◆ Stored data:
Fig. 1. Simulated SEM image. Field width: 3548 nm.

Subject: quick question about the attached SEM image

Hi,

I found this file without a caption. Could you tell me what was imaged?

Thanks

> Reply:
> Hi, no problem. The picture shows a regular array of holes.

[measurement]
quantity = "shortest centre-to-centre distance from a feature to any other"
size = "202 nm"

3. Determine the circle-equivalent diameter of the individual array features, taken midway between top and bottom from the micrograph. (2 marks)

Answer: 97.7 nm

◆ Work instruction: Your answer should consist of the lines from the line with "array of holes." to the line with "3. Determine the" above, repeated exactly, both ends included.

◆ Written solution:
> Hi, no problem. The picture shows a regular array of holes.

[measurement]
quantity = "shortest centre-to-centre distance from a feature to any other"
size = "202 nm"

3. Determine the circle-equivalent diameter of the individual array features, taken midway between top and bottom from the micrograph. (2 marks)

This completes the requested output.